Work item: Copy every record below exactly as it appears.

Source information:
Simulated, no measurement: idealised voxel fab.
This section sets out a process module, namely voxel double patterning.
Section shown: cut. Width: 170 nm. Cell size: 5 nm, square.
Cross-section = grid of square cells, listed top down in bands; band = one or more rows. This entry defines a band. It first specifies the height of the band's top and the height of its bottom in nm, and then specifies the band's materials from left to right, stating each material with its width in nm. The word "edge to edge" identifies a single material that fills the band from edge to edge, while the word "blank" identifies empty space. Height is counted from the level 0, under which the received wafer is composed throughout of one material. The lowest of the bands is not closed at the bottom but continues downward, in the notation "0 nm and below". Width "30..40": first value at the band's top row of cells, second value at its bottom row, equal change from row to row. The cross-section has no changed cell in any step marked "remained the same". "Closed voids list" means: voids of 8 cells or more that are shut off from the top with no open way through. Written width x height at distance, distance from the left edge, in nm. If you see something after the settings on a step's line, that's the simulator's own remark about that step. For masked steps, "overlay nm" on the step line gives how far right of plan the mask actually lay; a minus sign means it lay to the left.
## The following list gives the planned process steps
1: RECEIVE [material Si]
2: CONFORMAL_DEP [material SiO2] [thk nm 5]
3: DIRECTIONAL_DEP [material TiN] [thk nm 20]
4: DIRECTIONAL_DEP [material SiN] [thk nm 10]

Written response:
Simulated, no measurement: idealised voxel fab.
This section sets out a process module, namely voxel double patterning.
Section shown: cut. Width: 170 nm. Cell size: 5 nm, square.
Cross-section = grid of square cells, listed top down in bands; band = one or more rows. This entry defines a band. It first specifies the height of the band's top and the height of its bottom in nm, and then specifies the band's materials from left to right, stating each material with its width in nm. The word "edge to edge" identifies a single material that fills the band from edge to edge, while the word "blank" identifies empty space. Height is counted from the level 0, under which the received wafer is composed throughout of one material. The lowest of the bands is not closed at the bottom but continues downward, in the notation "0 nm and below". Width "30..40": first value at the band's top row of cells, second value at its bottom row, equal change from row to row. The cross-section has no changed cell in any step marked "remained the same". "Closed voids list" means: voids of 8 cells or more that are shut off from the top with no open way through. Written width x height at distance, distance from the left edge, in nm. If you see something after the settings on a step's line, that's the simulator's own remark about that step. For masked steps, "overlay nm" on the step line gives how far right of plan the mask actually lay; a minus sign means it lay to the left.
## The following list gives the planned process steps
1: RECEIVE [material Si]
2: CONFORMAL_DEP [material SiO2] [thk nm 5]
3: DIRECTIONAL_DEP [material TiN] [thk nm 20]
4: DIRECTIONAL_DEP [material SiN] [thk nm 10]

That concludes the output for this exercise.